::: Provided data :::

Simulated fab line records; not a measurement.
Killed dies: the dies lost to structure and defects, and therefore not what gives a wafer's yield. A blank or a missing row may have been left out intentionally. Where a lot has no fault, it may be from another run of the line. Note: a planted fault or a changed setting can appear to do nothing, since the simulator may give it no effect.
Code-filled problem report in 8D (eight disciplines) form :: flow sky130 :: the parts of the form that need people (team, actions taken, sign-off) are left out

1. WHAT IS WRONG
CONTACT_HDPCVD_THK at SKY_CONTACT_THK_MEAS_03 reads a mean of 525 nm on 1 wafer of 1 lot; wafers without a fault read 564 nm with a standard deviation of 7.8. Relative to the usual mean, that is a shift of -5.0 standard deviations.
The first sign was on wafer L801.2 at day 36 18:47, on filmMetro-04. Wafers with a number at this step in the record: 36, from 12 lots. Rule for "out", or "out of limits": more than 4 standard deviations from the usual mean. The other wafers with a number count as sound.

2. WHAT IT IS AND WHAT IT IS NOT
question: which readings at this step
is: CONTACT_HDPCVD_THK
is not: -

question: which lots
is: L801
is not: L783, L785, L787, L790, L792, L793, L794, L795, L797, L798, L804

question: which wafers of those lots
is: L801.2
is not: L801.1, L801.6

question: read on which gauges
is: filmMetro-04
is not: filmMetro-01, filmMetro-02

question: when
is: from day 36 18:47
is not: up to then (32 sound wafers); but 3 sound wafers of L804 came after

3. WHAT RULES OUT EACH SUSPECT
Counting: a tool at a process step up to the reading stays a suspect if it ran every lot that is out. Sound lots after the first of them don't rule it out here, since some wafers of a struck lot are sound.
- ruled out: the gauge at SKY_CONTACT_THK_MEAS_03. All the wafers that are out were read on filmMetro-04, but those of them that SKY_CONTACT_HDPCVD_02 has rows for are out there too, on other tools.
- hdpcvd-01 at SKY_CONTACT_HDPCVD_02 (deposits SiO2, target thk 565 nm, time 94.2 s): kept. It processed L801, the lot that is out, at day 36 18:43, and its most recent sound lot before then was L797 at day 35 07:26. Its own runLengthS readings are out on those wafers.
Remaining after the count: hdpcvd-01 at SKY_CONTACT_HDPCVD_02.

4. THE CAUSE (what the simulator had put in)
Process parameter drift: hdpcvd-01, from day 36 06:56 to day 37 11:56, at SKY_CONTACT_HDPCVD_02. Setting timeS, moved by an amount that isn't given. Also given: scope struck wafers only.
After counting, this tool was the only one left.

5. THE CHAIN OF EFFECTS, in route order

:::

■ **Work request**
From the records above, transcribe exactly the run of lines that opens with the line holding "is: filmMetro-04" and closes with the line holding "- ruled out: the", both included.

■ **Your solution**
is: filmMetro-04
is not: filmMetro-01, filmMetro-02

question: when
is: from day 36 18:47
is not: up to then (32 sound wafers); but 3 sound wafers of L804 came after

3. WHAT RULES OUT EACH SUSPECT
Counting: a tool at a process step up to the reading stays a suspect if it ran every lot that is out. Sound lots after the first of them don't rule it out here, since some wafers of a struck lot are sound.
- ruled out: the gauge at SKY_CONTACT_THK_MEAS_03. All the wafers that are out were read on filmMetro-04, but those of them that SKY_CONTACT_HDPCVD_02 has rows for are out there too, on other tools.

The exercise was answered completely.